## WORK TASK
Output only the lines from the start of the entries through the line holding "S1: flow of slurry; ml/min". Each line must match the original exactly.

## DATA EXCERPTS
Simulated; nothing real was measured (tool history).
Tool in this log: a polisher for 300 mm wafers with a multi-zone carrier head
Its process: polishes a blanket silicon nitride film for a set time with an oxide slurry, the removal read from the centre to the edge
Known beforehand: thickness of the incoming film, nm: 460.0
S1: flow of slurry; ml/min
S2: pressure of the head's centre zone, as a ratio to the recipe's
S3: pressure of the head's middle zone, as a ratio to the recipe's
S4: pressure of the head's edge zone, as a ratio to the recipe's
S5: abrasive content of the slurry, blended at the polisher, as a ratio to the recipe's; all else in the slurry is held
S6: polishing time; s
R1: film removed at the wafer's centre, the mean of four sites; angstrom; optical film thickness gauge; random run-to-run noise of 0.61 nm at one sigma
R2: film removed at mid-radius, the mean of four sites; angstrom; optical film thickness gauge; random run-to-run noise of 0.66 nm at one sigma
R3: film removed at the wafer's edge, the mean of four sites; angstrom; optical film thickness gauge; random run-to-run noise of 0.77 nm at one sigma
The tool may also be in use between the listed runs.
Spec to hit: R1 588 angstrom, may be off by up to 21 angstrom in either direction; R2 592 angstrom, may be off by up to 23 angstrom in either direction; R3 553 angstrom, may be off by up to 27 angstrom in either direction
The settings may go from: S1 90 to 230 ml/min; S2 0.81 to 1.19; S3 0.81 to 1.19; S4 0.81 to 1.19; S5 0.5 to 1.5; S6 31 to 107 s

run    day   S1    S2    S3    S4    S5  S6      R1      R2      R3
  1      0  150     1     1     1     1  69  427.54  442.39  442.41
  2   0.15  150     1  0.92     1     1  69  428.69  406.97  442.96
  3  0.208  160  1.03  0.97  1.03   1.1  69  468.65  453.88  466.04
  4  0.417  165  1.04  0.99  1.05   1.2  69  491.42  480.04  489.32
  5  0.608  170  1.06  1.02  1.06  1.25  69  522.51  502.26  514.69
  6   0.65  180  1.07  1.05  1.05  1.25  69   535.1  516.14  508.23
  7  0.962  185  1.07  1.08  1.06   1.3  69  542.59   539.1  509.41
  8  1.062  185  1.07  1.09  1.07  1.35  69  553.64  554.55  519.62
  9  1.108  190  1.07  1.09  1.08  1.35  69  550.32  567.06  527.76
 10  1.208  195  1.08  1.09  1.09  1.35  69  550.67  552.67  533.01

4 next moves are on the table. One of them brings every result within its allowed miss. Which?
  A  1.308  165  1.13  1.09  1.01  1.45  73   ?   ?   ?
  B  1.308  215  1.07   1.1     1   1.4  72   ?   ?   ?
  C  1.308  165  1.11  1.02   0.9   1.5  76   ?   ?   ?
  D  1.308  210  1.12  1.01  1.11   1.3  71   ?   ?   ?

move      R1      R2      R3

## YOUR RESPONSE
Simulated; nothing real was measured (tool history).
Tool in this log: a polisher for 300 mm wafers with a multi-zone carrier head
Its process: polishes a blanket silicon nitride film for a set time with an oxide slurry, the removal read from the centre to the edge
Known beforehand: thickness of the incoming film, nm: 460.0
S1: flow of slurry; ml/min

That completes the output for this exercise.